Assigned task
Whatever the lines below say, output them exactly.

Supplied data
_ _ _ _ _

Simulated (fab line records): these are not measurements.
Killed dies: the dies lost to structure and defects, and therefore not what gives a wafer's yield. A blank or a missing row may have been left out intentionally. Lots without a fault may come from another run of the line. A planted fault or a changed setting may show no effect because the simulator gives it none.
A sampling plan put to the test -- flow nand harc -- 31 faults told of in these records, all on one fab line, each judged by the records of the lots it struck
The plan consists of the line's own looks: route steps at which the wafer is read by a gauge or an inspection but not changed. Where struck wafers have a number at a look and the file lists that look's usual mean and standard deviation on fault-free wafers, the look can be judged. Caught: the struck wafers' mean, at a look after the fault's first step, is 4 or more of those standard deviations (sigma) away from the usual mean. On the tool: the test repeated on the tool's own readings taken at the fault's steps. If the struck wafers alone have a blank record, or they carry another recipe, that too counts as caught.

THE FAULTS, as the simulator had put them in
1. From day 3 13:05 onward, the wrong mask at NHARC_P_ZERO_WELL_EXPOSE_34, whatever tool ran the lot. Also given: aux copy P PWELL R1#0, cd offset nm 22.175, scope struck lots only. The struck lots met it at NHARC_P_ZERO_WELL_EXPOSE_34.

_ _ _ _ _

Result
Simulated (fab line records): these are not measurements.
Killed dies: the dies lost to structure and defects, and therefore not what gives a wafer's yield. A blank or a missing row may have been left out intentionally. Lots without a fault may come from another run of the line. A planted fault or a changed setting may show no effect because the simulator gives it none.
A sampling plan put to the test -- flow nand harc -- 31 faults told of in these records, all on one fab line, each judged by the records of the lots it struck
The plan consists of the line's own looks: route steps at which the wafer is read by a gauge or an inspection but not changed. Where struck wafers have a number at a look and the file lists that look's usual mean and standard deviation on fault-free wafers, the look can be judged. Caught: the struck wafers' mean, at a look after the fault's first step, is 4 or more of those standard deviations (sigma) away from the usual mean. On the tool: the test repeated on the tool's own readings taken at the fault's steps. If the struck wafers alone have a blank record, or they carry another recipe, that too counts as caught.

THE FAULTS, as the simulator had put them in
1. From day 3 13:05 onward, the wrong mask at NHARC_P_ZERO_WELL_EXPOSE_34, whatever tool ran the lot. Also given: aux copy P PWELL R1#0, cd offset nm 22.175, scope struck lots only. The struck lots met it at NHARC_P_ZERO_WELL_EXPOSE_34.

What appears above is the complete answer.